- **WORK ITEM**
Print the listing exactly, but only as far as the line containing "3 op DIRECTIONAL_DEP". The first line and that line are both included.

BEGIN PROVIDED MATERIAL

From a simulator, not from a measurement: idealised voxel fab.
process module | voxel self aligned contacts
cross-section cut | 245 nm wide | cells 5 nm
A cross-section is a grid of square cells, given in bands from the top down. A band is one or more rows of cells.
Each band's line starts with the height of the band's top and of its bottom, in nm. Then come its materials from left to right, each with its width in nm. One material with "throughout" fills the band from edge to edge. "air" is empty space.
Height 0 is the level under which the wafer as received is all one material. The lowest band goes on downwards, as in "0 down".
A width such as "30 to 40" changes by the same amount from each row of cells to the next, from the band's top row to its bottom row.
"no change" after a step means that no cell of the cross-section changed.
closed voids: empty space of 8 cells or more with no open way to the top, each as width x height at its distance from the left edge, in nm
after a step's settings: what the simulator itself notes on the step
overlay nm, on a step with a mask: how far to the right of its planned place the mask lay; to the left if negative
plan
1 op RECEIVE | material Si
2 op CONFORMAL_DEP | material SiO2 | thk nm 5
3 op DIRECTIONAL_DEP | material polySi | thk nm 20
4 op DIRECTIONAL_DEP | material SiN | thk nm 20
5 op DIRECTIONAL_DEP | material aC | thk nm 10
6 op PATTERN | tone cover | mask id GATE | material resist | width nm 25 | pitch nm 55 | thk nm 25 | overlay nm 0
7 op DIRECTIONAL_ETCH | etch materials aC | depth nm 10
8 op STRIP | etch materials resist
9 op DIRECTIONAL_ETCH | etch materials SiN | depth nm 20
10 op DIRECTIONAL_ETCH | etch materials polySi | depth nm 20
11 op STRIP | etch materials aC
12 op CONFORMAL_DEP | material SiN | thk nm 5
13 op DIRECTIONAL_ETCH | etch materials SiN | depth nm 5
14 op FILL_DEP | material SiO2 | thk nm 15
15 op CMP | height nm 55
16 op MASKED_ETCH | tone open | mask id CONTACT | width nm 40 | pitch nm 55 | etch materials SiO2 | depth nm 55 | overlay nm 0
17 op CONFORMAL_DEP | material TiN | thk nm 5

END PROVIDED MATERIAL

- **ANSWER SPACE**
From a simulator, not from a measurement: idealised voxel fab.
process module | voxel self aligned contacts
cross-section cut | 245 nm wide | cells 5 nm
A cross-section is a grid of square cells, given in bands from the top down. A band is one or more rows of cells.
Each band's line starts with the height of the band's top and of its bottom, in nm. Then come its materials from left to right, each with its width in nm. One material with "throughout" fills the band from edge to edge. "air" is empty space.
Height 0 is the level under which the wafer as received is all one material. The lowest band goes on downwards, as in "0 down".
A width such as "30 to 40" changes by the same amount from each row of cells to the next, from the band's top row to its bottom row.
"no change" after a step means that no cell of the cross-section changed.
closed voids: empty space of 8 cells or more with no open way to the top, each as width x height at its distance from the left edge, in nm
after a step's settings: what the simulator itself notes on the step
overlay nm, on a step with a mask: how far to the right of its planned place the mask lay; to the left if negative
plan
1 op RECEIVE | material Si
2 op CONFORMAL_DEP | material SiO2 | thk nm 5
3 op DIRECTIONAL_DEP | material polySi | thk nm 20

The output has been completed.